• WORK ORDER:
Please print every record below exactly as it appears.

<<<<

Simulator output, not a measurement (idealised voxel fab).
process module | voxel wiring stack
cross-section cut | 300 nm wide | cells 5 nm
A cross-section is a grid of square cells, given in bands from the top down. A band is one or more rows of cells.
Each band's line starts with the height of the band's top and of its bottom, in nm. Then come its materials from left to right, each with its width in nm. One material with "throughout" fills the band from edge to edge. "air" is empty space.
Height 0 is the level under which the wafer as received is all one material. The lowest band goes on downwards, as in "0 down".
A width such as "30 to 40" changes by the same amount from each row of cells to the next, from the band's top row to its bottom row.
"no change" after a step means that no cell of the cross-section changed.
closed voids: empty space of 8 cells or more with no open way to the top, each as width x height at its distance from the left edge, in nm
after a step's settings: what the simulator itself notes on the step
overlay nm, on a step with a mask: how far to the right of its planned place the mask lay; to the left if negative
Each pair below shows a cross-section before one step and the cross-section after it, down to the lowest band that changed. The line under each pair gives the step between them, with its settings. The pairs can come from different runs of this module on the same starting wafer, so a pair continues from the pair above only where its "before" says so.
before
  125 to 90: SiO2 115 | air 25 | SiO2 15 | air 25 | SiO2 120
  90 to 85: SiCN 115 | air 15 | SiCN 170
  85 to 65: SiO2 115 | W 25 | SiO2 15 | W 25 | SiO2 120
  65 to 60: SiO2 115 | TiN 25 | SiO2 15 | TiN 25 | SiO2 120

>>>>

• WRITTEN REPLY:
Simulator output, not a measurement (idealised voxel fab).
process module | voxel wiring stack
cross-section cut | 300 nm wide | cells 5 nm
A cross-section is a grid of square cells, given in bands from the top down. A band is one or more rows of cells.
Each band's line starts with the height of the band's top and of its bottom, in nm. Then come its materials from left to right, each with its width in nm. One material with "throughout" fills the band from edge to edge. "air" is empty space.
Height 0 is the level under which the wafer as received is all one material. The lowest band goes on downwards, as in "0 down".
A width such as "30 to 40" changes by the same amount from each row of cells to the next, from the band's top row to its bottom row.
"no change" after a step means that no cell of the cross-section changed.
closed voids: empty space of 8 cells or more with no open way to the top, each as width x height at its distance from the left edge, in nm
after a step's settings: what the simulator itself notes on the step
overlay nm, on a step with a mask: how far to the right of its planned place the mask lay; to the left if negative
Each pair below shows a cross-section before one step and the cross-section after it, down to the lowest band that changed. The line under each pair gives the step between them, with its settings. The pairs can come from different runs of this module on the same starting wafer, so a pair continues from the pair above only where its "before" says so.
before
  125 to 90: SiO2 115 | air 25 | SiO2 15 | air 25 | SiO2 120
  90 to 85: SiCN 115 | air 15 | SiCN 170
  85 to 65: SiO2 115 | W 25 | SiO2 15 | W 25 | SiO2 120
  65 to 60: SiO2 115 | TiN 25 | SiO2 15 | TiN 25 | SiO2 120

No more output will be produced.